## GIVEN DATA
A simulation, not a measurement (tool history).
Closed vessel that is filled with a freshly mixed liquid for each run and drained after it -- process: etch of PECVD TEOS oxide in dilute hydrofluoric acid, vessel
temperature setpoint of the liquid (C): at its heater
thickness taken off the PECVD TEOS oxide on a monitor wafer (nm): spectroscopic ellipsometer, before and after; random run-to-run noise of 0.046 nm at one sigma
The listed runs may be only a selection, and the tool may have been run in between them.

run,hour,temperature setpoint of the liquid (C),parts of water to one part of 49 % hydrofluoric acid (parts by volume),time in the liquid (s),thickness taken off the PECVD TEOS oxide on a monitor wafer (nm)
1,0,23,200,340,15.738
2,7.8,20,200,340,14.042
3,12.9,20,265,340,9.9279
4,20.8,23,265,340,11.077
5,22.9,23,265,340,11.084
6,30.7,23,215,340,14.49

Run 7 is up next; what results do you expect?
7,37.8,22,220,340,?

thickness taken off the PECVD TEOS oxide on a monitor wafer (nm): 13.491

## REQUIREMENT
Start with the first line. Please copy exactly each line of the listing through the one with "6,30.7,23,215,340,14.49", including it.

## ANSWER SECTION
A simulation, not a measurement (tool history).
Closed vessel that is filled with a freshly mixed liquid for each run and drained after it -- process: etch of PECVD TEOS oxide in dilute hydrofluoric acid, vessel
temperature setpoint of the liquid (C): at its heater
thickness taken off the PECVD TEOS oxide on a monitor wafer (nm): spectroscopic ellipsometer, before and after; random run-to-run noise of 0.046 nm at one sigma
The listed runs may be only a selection, and the tool may have been run in between them.

run,hour,temperature setpoint of the liquid (C),parts of water to one part of 49 % hydrofluoric acid (parts by volume),time in the liquid (s),thickness taken off the PECVD TEOS oxide on a monitor wafer (nm)
1,0,23,200,340,15.738
2,7.8,20,200,340,14.042
3,12.9,20,265,340,9.9279
4,20.8,23,265,340,11.077
5,22.9,23,265,340,11.084
6,30.7,23,215,340,14.49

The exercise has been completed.